> _Record extracts_:
··········

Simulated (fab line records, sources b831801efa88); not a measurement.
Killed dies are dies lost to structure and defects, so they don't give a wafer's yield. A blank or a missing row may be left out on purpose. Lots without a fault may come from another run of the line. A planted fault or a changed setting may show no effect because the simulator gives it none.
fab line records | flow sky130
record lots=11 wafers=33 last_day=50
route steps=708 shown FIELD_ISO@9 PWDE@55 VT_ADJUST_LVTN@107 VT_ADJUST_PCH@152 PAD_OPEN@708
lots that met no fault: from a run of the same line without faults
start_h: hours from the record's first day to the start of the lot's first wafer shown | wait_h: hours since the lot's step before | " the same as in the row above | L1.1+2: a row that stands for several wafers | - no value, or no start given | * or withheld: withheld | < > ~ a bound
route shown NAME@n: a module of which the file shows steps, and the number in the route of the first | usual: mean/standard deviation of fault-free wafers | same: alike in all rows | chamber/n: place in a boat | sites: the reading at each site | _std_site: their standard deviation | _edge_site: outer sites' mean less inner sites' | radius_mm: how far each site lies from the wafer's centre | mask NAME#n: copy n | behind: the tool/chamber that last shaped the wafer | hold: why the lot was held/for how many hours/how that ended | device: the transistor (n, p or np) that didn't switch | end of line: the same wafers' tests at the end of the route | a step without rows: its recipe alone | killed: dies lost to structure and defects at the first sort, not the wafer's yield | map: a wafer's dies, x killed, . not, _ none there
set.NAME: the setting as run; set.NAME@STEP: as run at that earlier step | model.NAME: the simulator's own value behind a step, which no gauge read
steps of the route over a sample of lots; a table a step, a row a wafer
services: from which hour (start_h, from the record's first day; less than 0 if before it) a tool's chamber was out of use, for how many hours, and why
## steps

··········

> _Work item_: Each line from the top of the data, up to and including the line that contains "record lots=11 wafers=33 last_day=50", should be set down exactly.

> _Expected answer_:
Simulated (fab line records, sources b831801efa88); not a measurement.
Killed dies are dies lost to structure and defects, so they don't give a wafer's yield. A blank or a missing row may be left out on purpose. Lots without a fault may come from another run of the line. A planted fault or a changed setting may show no effect because the simulator gives it none.
fab line records | flow sky130
record lots=11 wafers=33 last_day=50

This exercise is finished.